### [WORK ITEM]
The lines below starting at the line containing "alike: thk_nm" and ending at the line containing "struck on overlay-01, day" are to be repeated exactly, with both ends kept and nothing else added.

== Segment start ==

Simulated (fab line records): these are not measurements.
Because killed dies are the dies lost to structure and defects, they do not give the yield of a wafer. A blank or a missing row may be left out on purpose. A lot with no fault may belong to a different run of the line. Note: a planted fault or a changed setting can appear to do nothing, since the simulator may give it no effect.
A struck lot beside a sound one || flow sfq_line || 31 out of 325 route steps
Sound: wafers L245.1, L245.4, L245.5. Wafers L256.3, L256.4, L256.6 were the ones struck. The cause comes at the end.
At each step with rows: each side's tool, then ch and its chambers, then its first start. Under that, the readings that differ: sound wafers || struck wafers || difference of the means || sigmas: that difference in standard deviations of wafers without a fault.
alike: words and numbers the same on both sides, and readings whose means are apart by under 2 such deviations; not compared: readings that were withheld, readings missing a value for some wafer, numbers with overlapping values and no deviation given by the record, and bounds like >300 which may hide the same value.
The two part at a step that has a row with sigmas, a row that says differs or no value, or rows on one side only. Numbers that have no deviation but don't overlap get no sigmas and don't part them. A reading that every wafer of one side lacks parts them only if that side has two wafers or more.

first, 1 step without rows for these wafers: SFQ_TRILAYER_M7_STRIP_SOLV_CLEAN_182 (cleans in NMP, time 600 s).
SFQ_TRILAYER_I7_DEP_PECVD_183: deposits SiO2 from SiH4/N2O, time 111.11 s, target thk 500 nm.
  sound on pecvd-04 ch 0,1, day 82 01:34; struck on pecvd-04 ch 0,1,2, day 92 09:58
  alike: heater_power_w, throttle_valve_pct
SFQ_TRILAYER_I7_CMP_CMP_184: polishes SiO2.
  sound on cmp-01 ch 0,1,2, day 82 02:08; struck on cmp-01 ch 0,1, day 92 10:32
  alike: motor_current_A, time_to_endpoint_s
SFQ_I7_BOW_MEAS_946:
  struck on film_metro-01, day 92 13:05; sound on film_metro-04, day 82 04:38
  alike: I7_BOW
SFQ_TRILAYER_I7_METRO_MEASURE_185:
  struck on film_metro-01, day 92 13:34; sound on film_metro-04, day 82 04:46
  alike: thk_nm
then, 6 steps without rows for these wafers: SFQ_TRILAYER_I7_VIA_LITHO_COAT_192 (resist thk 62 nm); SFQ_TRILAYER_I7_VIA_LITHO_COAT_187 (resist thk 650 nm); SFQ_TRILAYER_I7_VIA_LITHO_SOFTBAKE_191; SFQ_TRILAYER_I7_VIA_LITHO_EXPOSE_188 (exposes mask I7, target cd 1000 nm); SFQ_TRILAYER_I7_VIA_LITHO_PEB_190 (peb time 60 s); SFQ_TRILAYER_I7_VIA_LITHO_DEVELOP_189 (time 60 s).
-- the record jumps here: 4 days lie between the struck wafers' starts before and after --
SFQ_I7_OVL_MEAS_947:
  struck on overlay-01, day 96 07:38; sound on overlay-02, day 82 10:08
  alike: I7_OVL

== Segment end ==

### [ANSWER SPACE]
  alike: thk_nm
then, 6 steps without rows for these wafers: SFQ_TRILAYER_I7_VIA_LITHO_COAT_192 (resist thk 62 nm); SFQ_TRILAYER_I7_VIA_LITHO_COAT_187 (resist thk 650 nm); SFQ_TRILAYER_I7_VIA_LITHO_SOFTBAKE_191; SFQ_TRILAYER_I7_VIA_LITHO_EXPOSE_188 (exposes mask I7, target cd 1000 nm); SFQ_TRILAYER_I7_VIA_LITHO_PEB_190 (peb time 60 s); SFQ_TRILAYER_I7_VIA_LITHO_DEVELOP_189 (time 60 s).
-- the record jumps here: 4 days lie between the struck wafers' starts before and after --
SFQ_I7_OVL_MEAS_947:
  struck on overlay-01, day 96 07:38; sound on overlay-02, day 82 10:08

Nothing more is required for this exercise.